Brief. Reproduce only the lines of the material below that start at the line containing "8,STRIP with etch materials resist" and stop at the line containing "21,MASKED_ETCH with tone". Keep both end lines.

****
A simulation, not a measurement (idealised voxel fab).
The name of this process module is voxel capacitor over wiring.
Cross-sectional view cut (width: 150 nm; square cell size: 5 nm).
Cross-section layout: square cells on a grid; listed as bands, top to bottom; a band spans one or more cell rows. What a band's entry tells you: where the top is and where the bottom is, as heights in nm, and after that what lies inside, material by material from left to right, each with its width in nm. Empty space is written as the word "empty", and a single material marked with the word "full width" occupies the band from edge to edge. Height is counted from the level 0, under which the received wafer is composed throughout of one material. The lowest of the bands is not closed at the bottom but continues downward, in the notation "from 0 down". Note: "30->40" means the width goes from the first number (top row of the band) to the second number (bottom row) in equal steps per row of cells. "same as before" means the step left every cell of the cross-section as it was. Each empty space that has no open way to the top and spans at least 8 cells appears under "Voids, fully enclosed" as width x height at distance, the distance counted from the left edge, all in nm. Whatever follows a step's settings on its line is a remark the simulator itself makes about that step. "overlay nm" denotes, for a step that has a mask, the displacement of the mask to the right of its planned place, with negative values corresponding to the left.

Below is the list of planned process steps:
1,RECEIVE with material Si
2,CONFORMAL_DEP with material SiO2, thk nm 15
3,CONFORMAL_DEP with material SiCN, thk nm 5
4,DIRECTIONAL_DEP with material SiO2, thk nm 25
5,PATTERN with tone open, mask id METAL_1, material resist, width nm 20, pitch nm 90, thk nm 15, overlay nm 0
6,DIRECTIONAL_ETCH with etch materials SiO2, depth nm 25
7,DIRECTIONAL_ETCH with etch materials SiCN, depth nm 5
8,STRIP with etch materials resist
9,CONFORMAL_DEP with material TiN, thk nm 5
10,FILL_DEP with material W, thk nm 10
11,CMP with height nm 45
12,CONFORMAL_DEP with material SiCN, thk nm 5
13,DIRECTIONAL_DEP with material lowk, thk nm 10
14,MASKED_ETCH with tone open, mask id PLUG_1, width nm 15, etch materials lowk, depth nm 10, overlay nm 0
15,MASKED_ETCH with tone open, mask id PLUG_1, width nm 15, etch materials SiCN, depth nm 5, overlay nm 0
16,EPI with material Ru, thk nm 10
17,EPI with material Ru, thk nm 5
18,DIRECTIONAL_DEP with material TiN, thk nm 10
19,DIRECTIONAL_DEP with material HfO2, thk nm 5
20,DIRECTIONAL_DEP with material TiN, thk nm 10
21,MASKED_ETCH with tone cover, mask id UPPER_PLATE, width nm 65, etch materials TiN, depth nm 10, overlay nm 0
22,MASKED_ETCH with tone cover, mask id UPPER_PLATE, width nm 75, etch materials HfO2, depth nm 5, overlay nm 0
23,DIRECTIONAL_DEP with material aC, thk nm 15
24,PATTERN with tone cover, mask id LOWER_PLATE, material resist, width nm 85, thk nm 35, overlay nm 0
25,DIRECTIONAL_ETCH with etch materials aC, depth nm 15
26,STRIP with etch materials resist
****

Your response.
8,STRIP with etch materials resist
9,CONFORMAL_DEP with material TiN, thk nm 5
10,FILL_DEP with material W, thk nm 10
11,CMP with height nm 45
12,CONFORMAL_DEP with material SiCN, thk nm 5
13,DIRECTIONAL_DEP with material lowk, thk nm 10
14,MASKED_ETCH with tone open, mask id PLUG_1, width nm 15, etch materials lowk, depth nm 10, overlay nm 0
15,MASKED_ETCH with tone open, mask id PLUG_1, width nm 15, etch materials SiCN, depth nm 5, overlay nm 0
16,EPI with material Ru, thk nm 10
17,EPI with material Ru, thk nm 5
18,DIRECTIONAL_DEP with material TiN, thk nm 10
19,DIRECTIONAL_DEP with material HfO2, thk nm 5
20,DIRECTIONAL_DEP with material TiN, thk nm 10
21,MASKED_ETCH with tone cover, mask id UPPER_PLATE, width nm 65, etch materials TiN, depth nm 10, overlay nm 0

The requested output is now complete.